Work item: Repeat the first line of the listing and each line after it, exactly, through the line containing "Not every run".

Data supplied:
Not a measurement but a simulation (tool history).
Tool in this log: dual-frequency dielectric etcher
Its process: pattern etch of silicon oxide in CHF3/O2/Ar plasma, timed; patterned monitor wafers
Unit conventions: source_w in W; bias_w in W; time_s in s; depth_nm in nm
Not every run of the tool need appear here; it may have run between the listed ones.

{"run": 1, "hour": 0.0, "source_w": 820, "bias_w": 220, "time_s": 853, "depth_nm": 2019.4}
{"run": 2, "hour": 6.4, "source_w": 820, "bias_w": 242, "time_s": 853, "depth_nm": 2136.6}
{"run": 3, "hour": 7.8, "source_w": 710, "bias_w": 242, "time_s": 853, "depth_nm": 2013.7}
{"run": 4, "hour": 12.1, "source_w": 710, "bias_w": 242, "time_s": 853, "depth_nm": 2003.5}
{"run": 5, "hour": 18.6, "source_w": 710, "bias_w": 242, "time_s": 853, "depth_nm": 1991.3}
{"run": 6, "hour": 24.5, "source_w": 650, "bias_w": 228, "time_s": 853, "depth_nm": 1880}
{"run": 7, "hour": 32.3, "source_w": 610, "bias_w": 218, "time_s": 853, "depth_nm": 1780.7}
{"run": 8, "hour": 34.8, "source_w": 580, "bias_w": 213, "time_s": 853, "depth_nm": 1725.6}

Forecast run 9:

Exercise solution:
Not a measurement but a simulation (tool history).
Tool in this log: dual-frequency dielectric etcher
Its process: pattern etch of silicon oxide in CHF3/O2/Ar plasma, timed; patterned monitor wafers
Unit conventions: source_w in W; bias_w in W; time_s in s; depth_nm in nm
Not every run of the tool need appear here; it may have run between the listed ones.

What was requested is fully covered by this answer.